> _Activity_: What you return must match the records character for character.

> _Extracted material_:
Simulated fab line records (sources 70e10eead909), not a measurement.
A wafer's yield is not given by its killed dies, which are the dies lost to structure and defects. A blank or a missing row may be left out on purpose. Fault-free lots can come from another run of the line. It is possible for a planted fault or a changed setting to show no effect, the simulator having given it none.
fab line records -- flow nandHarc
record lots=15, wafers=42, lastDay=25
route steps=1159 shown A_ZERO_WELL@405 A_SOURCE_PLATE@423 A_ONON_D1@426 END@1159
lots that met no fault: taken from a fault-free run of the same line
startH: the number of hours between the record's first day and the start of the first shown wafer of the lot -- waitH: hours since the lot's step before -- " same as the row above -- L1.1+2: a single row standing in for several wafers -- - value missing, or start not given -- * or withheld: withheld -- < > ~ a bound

> _Expected answer_:
Simulated fab line records (sources 70e10eead909), not a measurement.
A wafer's yield is not given by its killed dies, which are the dies lost to structure and defects. A blank or a missing row may be left out on purpose. Fault-free lots can come from another run of the line. It is possible for a planted fault or a changed setting to show no effect, the simulator having given it none.
fab line records -- flow nandHarc
record lots=15, wafers=42, lastDay=25
route steps=1159 shown A_ZERO_WELL@405 A_SOURCE_PLATE@423 A_ONON_D1@426 END@1159
lots that met no fault: taken from a fault-free run of the same line
startH: the number of hours between the record's first day and the start of the first shown wafer of the lot -- waitH: hours since the lot's step before -- " same as the row above -- L1.1+2: a single row standing in for several wafers -- - value missing, or start not given -- * or withheld: withheld -- < > ~ a bound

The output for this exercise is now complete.